**Requirement**
Output exactly the lines that run from the top of the entries to the line holding "lot=L297; measured=day 10", including both of those lines.

**Excerpted data**
Content starts
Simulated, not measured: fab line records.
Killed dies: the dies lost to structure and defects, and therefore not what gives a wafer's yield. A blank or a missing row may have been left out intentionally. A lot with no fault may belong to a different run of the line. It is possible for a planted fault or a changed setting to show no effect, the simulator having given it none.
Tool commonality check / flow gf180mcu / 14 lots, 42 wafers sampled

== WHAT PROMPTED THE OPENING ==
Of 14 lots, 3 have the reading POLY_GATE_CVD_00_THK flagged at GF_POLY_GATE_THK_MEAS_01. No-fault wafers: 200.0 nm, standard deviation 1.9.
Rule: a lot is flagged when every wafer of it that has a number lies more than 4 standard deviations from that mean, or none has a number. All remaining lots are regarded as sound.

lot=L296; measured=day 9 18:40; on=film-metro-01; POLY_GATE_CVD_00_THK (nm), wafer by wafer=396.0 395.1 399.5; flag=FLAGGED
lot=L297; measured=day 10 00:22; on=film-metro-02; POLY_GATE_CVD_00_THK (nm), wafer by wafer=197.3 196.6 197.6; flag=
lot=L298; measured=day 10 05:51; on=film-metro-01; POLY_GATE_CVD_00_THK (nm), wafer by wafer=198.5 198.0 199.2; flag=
Content ends

**Exercise result**
Simulated, not measured: fab line records.
Killed dies: the dies lost to structure and defects, and therefore not what gives a wafer's yield. A blank or a missing row may have been left out intentionally. A lot with no fault may belong to a different run of the line. It is possible for a planted fault or a changed setting to show no effect, the simulator having given it none.
Tool commonality check / flow gf180mcu / 14 lots, 42 wafers sampled

== WHAT PROMPTED THE OPENING ==
Of 14 lots, 3 have the reading POLY_GATE_CVD_00_THK flagged at GF_POLY_GATE_THK_MEAS_01. No-fault wafers: 200.0 nm, standard deviation 1.9.
Rule: a lot is flagged when every wafer of it that has a number lies more than 4 standard deviations from that mean, or none has a number. All remaining lots are regarded as sound.

lot=L296; measured=day 9 18:40; on=film-metro-01; POLY_GATE_CVD_00_THK (nm), wafer by wafer=396.0 395.1 399.5; flag=FLAGGED
lot=L297; measured=day 10 00:22; on=film-metro-02; POLY_GATE_CVD_00_THK (nm), wafer by wafer=197.3 196.6 197.6; flag=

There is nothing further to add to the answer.